### DATA EXCERPTS

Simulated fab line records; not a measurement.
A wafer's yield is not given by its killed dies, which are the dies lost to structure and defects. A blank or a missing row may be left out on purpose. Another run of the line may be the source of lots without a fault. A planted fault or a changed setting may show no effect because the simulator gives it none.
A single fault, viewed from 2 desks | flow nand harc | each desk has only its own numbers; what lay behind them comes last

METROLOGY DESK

######

### [WORK ITEM]
Using the listing above, please repeat every entry exactly.

### [YOUR SOLUTION]
Simulated fab line records; not a measurement.
A wafer's yield is not given by its killed dies, which are the dies lost to structure and defects. A blank or a missing row may be left out on purpose. Another run of the line may be the source of lots without a fault. A planted fault or a changed setting may show no effect because the simulator gives it none.
A single fault, viewed from 2 desks | flow nand harc | each desk has only its own numbers; what lay behind them comes last

METROLOGY DESK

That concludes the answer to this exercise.